→ Material shown
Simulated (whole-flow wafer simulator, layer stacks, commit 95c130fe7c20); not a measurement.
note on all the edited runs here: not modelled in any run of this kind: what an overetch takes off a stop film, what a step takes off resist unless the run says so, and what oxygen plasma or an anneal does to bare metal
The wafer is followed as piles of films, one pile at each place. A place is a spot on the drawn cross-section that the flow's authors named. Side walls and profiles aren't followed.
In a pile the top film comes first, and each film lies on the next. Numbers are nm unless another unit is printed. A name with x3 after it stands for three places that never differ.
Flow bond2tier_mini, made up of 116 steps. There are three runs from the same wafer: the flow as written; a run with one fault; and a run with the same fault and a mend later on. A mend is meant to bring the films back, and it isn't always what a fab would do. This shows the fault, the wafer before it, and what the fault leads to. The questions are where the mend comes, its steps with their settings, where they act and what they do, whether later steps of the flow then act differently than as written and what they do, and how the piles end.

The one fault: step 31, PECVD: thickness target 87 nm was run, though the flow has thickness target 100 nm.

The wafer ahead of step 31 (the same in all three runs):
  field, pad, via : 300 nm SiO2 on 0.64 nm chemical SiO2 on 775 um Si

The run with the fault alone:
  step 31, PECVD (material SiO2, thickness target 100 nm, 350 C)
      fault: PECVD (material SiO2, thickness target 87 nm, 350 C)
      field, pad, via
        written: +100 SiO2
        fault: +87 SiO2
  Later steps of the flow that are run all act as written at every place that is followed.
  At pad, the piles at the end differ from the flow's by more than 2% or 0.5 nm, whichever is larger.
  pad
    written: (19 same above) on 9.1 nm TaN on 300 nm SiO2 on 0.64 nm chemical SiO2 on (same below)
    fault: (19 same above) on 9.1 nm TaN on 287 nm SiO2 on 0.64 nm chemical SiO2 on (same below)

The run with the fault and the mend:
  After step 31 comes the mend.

→ Work task
Of the lines above, output exactly those from the line bearing "step 31, PECVD (material" through the line bearing "Later steps of the flow that", inclusive.

→ Answer section
  step 31, PECVD (material SiO2, thickness target 100 nm, 350 C)
      fault: PECVD (material SiO2, thickness target 87 nm, 350 C)
      field, pad, via
        written: +100 SiO2
        fault: +87 SiO2
  Later steps of the flow that are run all act as written at every place that is followed.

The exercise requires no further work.